◆ **Supplied records**:
______________________________

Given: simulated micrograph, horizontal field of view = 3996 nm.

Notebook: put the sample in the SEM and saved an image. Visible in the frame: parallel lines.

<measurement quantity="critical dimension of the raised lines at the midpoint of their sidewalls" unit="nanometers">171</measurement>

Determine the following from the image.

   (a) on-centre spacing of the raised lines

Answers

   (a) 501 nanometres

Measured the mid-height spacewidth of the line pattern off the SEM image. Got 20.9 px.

______________________________

◆ **Assigned task**:
Please copy only the lines between the first line of the entries and the line with "(a) 501 nanometres", keeping those two end lines as well, exactly as written.

◆ **Problem solution**:
Given: simulated micrograph, horizontal field of view = 3996 nm.

Notebook: put the sample in the SEM and saved an image. Visible in the frame: parallel lines.

<measurement quantity="critical dimension of the raised lines at the midpoint of their sidewalls" unit="nanometers">171</measurement>

Determine the following from the image.

   (a) on-centre spacing of the raised lines

Answers

   (a) 501 nanometres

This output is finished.